◆ Excerpted data
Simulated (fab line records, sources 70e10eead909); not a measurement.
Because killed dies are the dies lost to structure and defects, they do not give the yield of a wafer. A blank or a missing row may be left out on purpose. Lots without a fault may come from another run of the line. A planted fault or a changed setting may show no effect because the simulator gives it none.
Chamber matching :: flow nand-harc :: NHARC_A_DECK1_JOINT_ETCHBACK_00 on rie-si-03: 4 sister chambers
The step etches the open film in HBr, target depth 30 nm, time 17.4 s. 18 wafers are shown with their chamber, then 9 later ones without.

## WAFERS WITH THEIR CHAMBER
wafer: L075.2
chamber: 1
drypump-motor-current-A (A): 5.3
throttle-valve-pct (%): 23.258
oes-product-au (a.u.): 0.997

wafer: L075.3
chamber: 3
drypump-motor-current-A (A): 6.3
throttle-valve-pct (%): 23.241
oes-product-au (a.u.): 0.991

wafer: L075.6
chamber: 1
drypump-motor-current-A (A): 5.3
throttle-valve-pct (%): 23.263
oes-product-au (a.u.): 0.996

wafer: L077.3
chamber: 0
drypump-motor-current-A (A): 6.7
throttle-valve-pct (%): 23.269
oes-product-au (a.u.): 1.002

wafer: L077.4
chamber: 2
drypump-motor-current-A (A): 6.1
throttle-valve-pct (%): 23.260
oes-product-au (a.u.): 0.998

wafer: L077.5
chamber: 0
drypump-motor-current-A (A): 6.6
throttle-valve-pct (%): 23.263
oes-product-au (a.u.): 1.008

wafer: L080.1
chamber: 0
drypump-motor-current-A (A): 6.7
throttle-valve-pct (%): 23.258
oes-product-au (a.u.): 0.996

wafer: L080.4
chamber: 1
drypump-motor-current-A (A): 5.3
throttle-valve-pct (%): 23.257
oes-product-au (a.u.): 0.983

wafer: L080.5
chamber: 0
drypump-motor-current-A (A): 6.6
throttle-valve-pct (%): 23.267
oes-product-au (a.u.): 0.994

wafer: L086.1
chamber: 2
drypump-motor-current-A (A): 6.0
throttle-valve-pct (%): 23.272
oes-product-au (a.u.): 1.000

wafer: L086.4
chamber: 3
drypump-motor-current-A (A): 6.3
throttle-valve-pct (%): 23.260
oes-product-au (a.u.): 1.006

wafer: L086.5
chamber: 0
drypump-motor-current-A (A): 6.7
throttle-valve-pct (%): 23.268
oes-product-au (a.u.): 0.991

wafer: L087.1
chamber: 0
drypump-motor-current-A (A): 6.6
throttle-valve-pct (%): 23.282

◆ Required action
Retype the entries exactly from the first line, stopping after the line with "Because killed dies".

◆ Solution
Simulated (fab line records, sources 70e10eead909); not a measurement.
Because killed dies are the dies lost to structure and defects, they do not give the yield of a wafer. A blank or a missing row may be left out on purpose. Lots without a fault may come from another run of the line. A planted fault or a changed setting may show no effect because the simulator gives it none.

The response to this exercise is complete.